In the listing below, the lines from the first through the one with "Unit conventions: depth_nm in nm" are to be copied word for word.

═══ DATA FOR REVIEW ═══

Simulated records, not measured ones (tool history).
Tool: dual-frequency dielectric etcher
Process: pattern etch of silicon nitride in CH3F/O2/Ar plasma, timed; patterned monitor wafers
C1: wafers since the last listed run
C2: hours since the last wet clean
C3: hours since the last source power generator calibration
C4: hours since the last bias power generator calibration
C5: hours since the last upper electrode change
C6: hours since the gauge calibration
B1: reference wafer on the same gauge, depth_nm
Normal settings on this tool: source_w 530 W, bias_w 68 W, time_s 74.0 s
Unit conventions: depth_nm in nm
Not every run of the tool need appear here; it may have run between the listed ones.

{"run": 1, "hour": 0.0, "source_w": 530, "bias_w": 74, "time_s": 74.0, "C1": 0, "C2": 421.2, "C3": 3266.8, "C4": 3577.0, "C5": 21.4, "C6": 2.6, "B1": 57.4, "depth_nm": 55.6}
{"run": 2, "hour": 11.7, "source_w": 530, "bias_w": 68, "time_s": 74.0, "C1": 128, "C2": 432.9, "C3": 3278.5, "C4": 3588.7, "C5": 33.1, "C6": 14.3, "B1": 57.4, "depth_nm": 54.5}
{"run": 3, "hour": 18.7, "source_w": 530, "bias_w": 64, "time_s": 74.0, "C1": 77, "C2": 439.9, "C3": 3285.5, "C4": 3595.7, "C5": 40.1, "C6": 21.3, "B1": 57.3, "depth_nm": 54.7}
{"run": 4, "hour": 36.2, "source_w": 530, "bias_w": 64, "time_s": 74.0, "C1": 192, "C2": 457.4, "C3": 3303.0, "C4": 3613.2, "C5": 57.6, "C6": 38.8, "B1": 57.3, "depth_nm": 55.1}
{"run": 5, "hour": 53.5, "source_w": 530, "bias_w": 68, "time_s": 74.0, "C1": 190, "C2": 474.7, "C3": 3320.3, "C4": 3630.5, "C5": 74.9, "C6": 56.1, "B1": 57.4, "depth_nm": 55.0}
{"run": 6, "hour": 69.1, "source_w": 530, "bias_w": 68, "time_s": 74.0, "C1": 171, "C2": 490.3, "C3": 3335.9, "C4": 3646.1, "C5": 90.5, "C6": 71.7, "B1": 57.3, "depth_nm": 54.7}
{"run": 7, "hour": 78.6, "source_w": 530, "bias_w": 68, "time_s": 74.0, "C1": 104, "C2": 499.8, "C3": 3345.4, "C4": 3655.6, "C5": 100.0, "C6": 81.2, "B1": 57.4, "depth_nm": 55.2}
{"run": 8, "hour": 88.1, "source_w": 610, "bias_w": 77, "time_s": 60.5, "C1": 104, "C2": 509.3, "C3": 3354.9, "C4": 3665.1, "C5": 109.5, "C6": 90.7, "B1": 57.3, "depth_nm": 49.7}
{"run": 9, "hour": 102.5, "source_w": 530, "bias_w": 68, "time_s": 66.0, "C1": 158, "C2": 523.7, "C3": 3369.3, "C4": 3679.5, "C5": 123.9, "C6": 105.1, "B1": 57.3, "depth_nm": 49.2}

═══

RESPONSE:
Simulated records, not measured ones (tool history).
Tool: dual-frequency dielectric etcher
Process: pattern etch of silicon nitride in CH3F/O2/Ar plasma, timed; patterned monitor wafers
C1: wafers since the last listed run
C2: hours since the last wet clean
C3: hours since the last source power generator calibration
C4: hours since the last bias power generator calibration
C5: hours since the last upper electrode change
C6: hours since the gauge calibration
B1: reference wafer on the same gauge, depth_nm
Normal settings on this tool: source_w 530 W, bias_w 68 W, time_s 74.0 s
Unit conventions: depth_nm in nm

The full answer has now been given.